Supplied information>
☆ ☆ ☆ ☆

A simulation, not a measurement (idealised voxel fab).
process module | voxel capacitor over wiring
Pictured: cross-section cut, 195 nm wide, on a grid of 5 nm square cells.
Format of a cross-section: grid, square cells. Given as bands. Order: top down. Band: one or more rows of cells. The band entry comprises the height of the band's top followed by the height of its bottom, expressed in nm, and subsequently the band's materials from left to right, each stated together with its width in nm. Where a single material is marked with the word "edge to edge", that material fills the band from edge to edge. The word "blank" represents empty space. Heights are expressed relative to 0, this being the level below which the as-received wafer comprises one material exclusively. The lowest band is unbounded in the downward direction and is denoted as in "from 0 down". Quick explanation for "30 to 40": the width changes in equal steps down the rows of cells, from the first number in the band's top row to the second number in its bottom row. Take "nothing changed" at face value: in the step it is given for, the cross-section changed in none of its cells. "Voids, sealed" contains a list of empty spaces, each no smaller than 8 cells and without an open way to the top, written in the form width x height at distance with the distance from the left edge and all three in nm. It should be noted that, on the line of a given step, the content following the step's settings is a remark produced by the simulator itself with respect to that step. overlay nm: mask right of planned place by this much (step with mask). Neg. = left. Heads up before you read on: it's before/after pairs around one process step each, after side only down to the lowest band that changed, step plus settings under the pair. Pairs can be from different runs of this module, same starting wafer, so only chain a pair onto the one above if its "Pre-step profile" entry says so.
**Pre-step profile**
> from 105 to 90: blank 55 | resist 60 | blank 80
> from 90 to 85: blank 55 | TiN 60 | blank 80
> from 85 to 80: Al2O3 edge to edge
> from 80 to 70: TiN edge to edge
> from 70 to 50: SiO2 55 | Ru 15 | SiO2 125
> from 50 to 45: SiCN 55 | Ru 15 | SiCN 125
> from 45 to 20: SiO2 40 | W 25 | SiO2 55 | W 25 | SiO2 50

☆ ☆ ☆ ☆

Brief>
Output the listing verbatim through the "Pictured: cross-section cut, 195" line.

Task response>
A simulation, not a measurement (idealised voxel fab).
process module | voxel capacitor over wiring
Pictured: cross-section cut, 195 nm wide, on a grid of 5 nm square cells.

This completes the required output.